• Entries provided
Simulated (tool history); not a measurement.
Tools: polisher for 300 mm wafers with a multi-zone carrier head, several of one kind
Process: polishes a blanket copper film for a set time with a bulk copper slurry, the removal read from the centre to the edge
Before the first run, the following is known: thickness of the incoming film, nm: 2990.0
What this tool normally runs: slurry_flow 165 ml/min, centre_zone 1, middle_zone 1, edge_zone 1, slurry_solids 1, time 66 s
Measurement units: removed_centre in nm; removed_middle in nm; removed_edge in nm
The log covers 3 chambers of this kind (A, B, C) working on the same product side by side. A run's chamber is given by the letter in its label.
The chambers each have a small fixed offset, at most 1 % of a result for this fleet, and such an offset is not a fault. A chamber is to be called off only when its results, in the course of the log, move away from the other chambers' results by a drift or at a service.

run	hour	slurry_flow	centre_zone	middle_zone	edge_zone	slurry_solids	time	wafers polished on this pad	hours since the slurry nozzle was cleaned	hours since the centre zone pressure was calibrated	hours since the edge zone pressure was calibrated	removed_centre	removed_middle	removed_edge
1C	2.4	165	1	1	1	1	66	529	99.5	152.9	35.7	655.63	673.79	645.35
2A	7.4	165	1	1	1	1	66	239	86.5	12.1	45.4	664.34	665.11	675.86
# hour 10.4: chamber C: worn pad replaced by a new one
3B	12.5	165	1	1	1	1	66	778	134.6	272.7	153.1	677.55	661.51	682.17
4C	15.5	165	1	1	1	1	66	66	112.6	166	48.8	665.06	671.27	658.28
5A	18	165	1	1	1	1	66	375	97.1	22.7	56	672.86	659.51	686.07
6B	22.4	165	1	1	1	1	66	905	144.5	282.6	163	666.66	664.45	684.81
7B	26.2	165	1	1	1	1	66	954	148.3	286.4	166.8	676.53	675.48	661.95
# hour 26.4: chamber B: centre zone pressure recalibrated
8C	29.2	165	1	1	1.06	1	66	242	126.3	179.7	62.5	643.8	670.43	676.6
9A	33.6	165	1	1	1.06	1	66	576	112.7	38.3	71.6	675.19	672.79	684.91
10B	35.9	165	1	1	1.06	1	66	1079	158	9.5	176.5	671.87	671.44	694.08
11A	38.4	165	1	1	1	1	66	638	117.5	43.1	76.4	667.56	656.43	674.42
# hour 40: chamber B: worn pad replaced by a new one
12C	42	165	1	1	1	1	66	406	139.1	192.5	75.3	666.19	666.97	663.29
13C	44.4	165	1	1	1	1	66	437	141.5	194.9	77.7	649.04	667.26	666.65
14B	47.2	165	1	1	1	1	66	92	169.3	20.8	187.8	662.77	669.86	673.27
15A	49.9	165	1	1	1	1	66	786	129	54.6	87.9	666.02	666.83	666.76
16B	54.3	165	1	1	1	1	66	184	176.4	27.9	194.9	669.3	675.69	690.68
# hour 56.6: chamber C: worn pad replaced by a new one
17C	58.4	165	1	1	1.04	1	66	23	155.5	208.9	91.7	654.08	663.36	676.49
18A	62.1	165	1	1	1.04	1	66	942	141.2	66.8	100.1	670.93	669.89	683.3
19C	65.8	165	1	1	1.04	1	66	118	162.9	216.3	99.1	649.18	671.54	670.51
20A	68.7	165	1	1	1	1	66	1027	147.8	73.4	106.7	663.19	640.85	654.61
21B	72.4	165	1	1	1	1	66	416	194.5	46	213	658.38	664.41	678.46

• Work item
Beginning at the top of the records above, transcribe each line exactly up to and including the line that holds "What this tool".

• Written solution
Simulated (tool history); not a measurement.
Tools: polisher for 300 mm wafers with a multi-zone carrier head, several of one kind
Process: polishes a blanket copper film for a set time with a bulk copper slurry, the removal read from the centre to the edge
Before the first run, the following is known: thickness of the incoming film, nm: 2990.0
What this tool normally runs: slurry_flow 165 ml/min, centre_zone 1, middle_zone 1, edge_zone 1, slurry_solids 1, time 66 s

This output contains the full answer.